Given information:
___

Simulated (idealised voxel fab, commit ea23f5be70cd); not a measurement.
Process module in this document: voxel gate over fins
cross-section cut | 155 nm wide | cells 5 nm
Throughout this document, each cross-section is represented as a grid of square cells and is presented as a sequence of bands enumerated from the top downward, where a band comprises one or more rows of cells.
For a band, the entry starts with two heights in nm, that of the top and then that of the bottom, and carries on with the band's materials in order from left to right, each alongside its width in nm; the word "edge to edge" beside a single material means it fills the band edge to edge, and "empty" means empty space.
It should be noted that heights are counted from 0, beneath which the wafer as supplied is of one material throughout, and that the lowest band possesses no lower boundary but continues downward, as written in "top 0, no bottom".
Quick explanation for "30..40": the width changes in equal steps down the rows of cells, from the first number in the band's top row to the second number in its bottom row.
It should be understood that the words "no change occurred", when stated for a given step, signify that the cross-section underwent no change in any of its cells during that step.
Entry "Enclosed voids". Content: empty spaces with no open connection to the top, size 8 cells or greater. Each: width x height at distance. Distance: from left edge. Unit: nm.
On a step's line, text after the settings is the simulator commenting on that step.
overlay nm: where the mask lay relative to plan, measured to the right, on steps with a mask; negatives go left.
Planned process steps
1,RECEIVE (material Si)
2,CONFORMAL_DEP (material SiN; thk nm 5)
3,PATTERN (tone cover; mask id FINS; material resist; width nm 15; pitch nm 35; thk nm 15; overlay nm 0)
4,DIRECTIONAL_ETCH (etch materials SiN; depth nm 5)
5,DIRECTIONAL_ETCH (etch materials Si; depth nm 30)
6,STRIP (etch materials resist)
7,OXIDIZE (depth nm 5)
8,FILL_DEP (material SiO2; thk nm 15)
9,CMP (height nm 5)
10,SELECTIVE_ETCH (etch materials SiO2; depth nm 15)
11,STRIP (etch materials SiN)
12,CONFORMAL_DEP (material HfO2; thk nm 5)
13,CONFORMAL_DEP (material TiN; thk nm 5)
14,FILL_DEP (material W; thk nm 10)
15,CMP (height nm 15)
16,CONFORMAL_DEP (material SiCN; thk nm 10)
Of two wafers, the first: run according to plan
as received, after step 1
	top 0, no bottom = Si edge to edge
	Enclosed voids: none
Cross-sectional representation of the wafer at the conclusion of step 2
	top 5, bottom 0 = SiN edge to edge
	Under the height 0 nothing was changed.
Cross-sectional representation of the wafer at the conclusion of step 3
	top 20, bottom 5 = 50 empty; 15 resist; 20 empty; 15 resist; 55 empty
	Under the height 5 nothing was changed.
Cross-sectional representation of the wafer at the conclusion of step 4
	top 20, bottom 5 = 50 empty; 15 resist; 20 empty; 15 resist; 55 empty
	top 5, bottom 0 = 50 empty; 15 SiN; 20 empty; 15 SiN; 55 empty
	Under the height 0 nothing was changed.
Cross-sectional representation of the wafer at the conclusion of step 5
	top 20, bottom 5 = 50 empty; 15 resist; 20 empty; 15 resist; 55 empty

___

Activity: Reproduce, exactly and without additions, the run of lines from the start of the listing above to the line bearing "cross-section cut | 155 nm wide | cells 5 nm", inclusive.

Exercise solution:
Simulated (idealised voxel fab, commit ea23f5be70cd); not a measurement.
Process module in this document: voxel gate over fins
cross-section cut | 155 nm wide | cells 5 nm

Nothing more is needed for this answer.